####################

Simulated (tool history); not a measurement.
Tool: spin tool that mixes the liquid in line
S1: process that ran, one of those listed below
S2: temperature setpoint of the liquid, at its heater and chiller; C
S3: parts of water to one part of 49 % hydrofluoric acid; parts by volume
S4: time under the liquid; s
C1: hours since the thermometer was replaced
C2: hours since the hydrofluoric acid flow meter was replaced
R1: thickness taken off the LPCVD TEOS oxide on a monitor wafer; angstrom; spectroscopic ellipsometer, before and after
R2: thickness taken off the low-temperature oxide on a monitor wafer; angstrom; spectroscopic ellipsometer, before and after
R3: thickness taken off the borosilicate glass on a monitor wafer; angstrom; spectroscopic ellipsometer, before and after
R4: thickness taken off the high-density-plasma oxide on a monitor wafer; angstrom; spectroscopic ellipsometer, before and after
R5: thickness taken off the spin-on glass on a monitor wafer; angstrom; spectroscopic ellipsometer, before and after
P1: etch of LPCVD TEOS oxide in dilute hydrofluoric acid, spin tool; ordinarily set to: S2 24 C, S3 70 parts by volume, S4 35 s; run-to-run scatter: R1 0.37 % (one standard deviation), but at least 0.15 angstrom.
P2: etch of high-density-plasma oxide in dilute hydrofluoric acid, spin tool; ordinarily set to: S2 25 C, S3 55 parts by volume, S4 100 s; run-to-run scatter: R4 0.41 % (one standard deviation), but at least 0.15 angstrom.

####################

* BRIEF
Taking the line with "C2: hours since" as the first and the line with "R1: thickness taken" as the last, retype that stretch of the data above exactly, with no other lines.

* EXPECTED ANSWER
C2: hours since the hydrofluoric acid flow meter was replaced
R1: thickness taken off the LPCVD TEOS oxide on a monitor wafer; angstrom; spectroscopic ellipsometer, before and after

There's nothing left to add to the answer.